- **Work task**
Begin at the top of the following data. Copy each line exactly until you have copied the line containing "3 chambers of".

- **Extracted entries**
.....
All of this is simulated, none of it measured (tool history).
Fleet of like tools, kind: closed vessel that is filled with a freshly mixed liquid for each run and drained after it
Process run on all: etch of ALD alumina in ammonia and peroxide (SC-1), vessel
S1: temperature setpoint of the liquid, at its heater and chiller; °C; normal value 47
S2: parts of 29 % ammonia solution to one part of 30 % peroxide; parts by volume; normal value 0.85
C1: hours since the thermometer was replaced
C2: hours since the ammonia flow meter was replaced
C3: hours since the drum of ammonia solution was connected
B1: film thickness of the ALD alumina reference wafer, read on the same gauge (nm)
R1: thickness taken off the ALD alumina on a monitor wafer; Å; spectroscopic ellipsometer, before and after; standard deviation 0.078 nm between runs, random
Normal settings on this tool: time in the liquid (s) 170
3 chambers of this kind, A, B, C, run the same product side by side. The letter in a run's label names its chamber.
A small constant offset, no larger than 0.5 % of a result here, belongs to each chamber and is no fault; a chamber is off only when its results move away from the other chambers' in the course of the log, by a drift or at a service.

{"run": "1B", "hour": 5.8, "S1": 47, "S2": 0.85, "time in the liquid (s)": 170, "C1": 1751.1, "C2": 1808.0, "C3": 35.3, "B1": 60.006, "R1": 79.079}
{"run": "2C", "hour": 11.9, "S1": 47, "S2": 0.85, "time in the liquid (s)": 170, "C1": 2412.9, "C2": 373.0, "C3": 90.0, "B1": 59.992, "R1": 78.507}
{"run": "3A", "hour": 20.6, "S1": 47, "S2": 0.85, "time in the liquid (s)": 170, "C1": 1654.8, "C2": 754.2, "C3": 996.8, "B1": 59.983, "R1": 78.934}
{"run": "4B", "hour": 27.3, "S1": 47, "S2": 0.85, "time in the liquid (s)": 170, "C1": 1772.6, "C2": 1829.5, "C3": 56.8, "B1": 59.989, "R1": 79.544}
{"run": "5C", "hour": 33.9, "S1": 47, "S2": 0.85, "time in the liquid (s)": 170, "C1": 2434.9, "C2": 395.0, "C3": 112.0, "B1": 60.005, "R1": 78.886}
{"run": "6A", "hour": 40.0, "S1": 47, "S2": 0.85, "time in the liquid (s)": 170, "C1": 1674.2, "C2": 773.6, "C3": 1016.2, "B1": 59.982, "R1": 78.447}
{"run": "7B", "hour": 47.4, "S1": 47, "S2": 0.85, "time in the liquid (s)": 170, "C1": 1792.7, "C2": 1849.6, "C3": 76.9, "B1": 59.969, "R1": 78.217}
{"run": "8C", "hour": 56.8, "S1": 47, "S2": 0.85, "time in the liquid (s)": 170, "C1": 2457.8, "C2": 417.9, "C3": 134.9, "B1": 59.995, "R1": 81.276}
.....

- **Problem solution**
All of this is simulated, none of it measured (tool history).
Fleet of like tools, kind: closed vessel that is filled with a freshly mixed liquid for each run and drained after it
Process run on all: etch of ALD alumina in ammonia and peroxide (SC-1), vessel
S1: temperature setpoint of the liquid, at its heater and chiller; °C; normal value 47
S2: parts of 29 % ammonia solution to one part of 30 % peroxide; parts by volume; normal value 0.85
C1: hours since the thermometer was replaced
C2: hours since the ammonia flow meter was replaced
C3: hours since the drum of ammonia solution was connected
B1: film thickness of the ALD alumina reference wafer, read on the same gauge (nm)
R1: thickness taken off the ALD alumina on a monitor wafer; Å; spectroscopic ellipsometer, before and after; standard deviation 0.078 nm between runs, random
Normal settings on this tool: time in the liquid (s) 170
3 chambers of this kind, A, B, C, run the same product side by side. The letter in a run's label names its chamber.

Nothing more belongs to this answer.